■ Work request ■
Please write out, exactly, every line of the listing from its first line through the one that includes "Reviewer: The caption".

▽

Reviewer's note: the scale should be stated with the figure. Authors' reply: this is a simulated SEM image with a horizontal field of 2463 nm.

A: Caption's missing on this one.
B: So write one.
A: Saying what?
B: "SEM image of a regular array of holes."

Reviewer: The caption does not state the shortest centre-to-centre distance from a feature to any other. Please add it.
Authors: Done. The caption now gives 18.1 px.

△

■ Task output ■
Reviewer's note: the scale should be stated with the figure. Authors' reply: this is a simulated SEM image with a horizontal field of 2463 nm.

A: Caption's missing on this one.
B: So write one.
A: Saying what?
B: "SEM image of a regular array of holes."

Reviewer: The caption does not state the shortest centre-to-centre distance from a feature to any other. Please add it.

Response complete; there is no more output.